Source data:
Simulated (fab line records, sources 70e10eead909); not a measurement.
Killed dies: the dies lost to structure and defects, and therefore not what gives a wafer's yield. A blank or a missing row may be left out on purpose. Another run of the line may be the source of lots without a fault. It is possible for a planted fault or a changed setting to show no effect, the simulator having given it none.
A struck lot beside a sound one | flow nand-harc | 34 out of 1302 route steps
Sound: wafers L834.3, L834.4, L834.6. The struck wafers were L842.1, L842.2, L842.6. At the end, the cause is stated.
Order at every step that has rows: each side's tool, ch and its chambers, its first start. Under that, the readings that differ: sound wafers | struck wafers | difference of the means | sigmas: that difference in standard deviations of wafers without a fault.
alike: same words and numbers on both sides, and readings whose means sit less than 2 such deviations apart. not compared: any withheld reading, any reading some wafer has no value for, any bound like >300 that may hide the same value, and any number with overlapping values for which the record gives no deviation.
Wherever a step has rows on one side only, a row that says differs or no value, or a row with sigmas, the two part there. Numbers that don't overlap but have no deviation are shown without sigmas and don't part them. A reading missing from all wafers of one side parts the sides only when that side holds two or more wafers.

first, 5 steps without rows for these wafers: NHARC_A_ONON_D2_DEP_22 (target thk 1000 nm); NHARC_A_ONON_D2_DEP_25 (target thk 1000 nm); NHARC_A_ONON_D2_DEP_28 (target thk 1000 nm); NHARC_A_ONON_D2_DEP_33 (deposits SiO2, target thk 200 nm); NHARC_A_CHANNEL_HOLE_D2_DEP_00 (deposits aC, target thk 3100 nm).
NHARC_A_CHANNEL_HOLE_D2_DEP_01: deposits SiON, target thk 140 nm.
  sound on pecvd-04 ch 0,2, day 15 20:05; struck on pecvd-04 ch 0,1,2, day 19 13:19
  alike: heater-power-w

Work item:
Reproduce, exactly as they stand in the data above, the lines from the one that holds "NHARC_A_CHANNEL_HOLE_D2_DEP_01: deposits SiON, target" to the one that holds "sound on pecvd-04", inclusive.

Written reply:
NHARC_A_CHANNEL_HOLE_D2_DEP_01: deposits SiON, target thk 140 nm.
  sound on pecvd-04 ch 0,2, day 15 20:05; struck on pecvd-04 ch 0,1,2, day 19 13:19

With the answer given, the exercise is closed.